Assignment:
Repeat nothing but the lines below running from the one containing "step 48, SOFTBAKE" to the one containing "step 62, STRIP (chemistry O2) (*) (+)". Keep both end lines.

Given records:
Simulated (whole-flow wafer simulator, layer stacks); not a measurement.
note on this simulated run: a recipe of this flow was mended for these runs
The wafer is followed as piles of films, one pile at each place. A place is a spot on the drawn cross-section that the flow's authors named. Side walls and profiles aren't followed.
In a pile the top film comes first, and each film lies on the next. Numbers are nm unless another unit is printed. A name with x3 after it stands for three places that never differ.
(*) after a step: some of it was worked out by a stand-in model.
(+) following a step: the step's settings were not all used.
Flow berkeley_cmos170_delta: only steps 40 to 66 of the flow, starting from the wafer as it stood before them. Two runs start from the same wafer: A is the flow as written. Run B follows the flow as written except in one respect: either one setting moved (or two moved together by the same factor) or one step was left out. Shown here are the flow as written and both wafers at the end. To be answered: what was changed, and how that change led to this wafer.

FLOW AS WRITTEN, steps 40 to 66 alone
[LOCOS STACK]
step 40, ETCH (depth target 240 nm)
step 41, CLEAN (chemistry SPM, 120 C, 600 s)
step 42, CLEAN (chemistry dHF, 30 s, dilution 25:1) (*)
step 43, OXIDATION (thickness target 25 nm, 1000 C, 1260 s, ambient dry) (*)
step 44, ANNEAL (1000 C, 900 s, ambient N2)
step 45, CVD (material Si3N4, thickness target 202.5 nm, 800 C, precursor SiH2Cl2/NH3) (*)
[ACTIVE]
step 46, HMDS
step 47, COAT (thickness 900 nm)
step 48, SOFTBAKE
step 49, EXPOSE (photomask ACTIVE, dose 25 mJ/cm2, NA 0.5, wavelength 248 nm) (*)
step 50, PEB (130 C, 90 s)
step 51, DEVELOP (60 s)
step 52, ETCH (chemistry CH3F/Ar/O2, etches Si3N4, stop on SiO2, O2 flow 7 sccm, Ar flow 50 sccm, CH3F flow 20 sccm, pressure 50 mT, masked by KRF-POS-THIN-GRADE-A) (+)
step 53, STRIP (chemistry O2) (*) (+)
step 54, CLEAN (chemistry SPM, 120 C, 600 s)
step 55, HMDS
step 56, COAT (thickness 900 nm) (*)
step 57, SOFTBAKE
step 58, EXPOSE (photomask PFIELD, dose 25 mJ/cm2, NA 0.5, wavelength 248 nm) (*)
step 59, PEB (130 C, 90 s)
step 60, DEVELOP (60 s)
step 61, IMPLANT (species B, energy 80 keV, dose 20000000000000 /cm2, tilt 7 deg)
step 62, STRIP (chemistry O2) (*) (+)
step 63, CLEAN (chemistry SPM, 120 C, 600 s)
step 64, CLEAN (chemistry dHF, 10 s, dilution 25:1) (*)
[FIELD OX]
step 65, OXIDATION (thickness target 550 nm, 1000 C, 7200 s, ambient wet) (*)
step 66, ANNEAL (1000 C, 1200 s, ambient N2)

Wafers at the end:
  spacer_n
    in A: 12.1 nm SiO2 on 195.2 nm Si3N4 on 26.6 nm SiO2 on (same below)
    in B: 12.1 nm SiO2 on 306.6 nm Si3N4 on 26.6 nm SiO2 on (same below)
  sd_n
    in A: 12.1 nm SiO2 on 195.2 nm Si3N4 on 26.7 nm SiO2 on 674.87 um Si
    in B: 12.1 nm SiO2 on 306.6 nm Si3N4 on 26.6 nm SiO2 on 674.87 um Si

Exercise solution:
step 48, SOFTBAKE
step 49, EXPOSE (photomask ACTIVE, dose 25 mJ/cm2, NA 0.5, wavelength 248 nm) (*)
step 50, PEB (130 C, 90 s)
step 51, DEVELOP (60 s)
step 52, ETCH (chemistry CH3F/Ar/O2, etches Si3N4, stop on SiO2, O2 flow 7 sccm, Ar flow 50 sccm, CH3F flow 20 sccm, pressure 50 mT, masked by KRF-POS-THIN-GRADE-A) (+)
step 53, STRIP (chemistry O2) (*) (+)
step 54, CLEAN (chemistry SPM, 120 C, 600 s)
step 55, HMDS
step 56, COAT (thickness 900 nm) (*)
step 57, SOFTBAKE
step 58, EXPOSE (photomask PFIELD, dose 25 mJ/cm2, NA 0.5, wavelength 248 nm) (*)
step 59, PEB (130 C, 90 s)
step 60, DEVELOP (60 s)
step 61, IMPLANT (species B, energy 80 keV, dose 20000000000000 /cm2, tilt 7 deg)
step 62, STRIP (chemistry O2) (*) (+)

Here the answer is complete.